********

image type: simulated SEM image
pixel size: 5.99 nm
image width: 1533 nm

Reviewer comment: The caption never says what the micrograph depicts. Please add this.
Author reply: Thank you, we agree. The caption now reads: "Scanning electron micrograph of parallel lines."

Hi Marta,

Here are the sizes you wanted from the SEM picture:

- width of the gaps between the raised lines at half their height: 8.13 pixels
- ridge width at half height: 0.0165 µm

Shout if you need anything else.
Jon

********

→ REQUIREMENT: Nothing may be omitted. Restate all of the entries exactly.

→ REPLY:
image type: simulated SEM image
pixel size: 5.99 nm
image width: 1533 nm

Reviewer comment: The caption never says what the micrograph depicts. Please add this.
Author reply: Thank you, we agree. The caption now reads: "Scanning electron micrograph of parallel lines."

Hi Marta,

Here are the sizes you wanted from the SEM picture:

- width of the gaps between the raised lines at half their height: 8.13 pixels
- ridge width at half height: 0.0165 µm

Shout if you need anything else.
Jon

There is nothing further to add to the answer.